- **Assignment**
Return the lines from the start of the data through the line with "start_h: hours from". Include both of those lines and no others.

=== Record excerpts ===

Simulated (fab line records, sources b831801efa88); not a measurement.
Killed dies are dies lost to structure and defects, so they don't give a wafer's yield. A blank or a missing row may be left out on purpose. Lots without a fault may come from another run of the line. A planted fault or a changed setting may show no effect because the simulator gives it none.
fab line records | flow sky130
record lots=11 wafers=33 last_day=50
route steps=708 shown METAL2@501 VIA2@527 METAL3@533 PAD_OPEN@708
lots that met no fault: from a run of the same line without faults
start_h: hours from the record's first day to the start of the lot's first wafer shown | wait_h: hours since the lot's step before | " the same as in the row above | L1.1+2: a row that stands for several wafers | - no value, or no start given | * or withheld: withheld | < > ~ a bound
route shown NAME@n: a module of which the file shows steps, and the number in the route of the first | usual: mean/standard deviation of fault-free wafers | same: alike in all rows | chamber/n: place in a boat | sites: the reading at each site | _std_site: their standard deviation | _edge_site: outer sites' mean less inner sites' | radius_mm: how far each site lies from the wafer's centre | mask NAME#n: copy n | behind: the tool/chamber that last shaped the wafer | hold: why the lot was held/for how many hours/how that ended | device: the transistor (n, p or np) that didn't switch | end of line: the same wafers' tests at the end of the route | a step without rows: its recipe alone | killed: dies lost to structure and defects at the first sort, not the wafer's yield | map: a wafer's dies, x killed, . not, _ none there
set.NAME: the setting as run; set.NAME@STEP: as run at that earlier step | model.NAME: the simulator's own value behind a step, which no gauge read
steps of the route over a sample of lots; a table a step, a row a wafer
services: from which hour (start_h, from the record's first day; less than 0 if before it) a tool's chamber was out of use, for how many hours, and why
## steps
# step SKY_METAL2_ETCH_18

===

- **Solution**
Simulated (fab line records, sources b831801efa88); not a measurement.
Killed dies are dies lost to structure and defects, so they don't give a wafer's yield. A blank or a missing row may be left out on purpose. Lots without a fault may come from another run of the line. A planted fault or a changed setting may show no effect because the simulator gives it none.
fab line records | flow sky130
record lots=11 wafers=33 last_day=50
route steps=708 shown METAL2@501 VIA2@527 METAL3@533 PAD_OPEN@708
lots that met no fault: from a run of the same line without faults
start_h: hours from the record's first day to the start of the lot's first wafer shown | wait_h: hours since the lot's step before | " the same as in the row above | L1.1+2: a row that stands for several wafers | - no value, or no start given | * or withheld: withheld | < > ~ a bound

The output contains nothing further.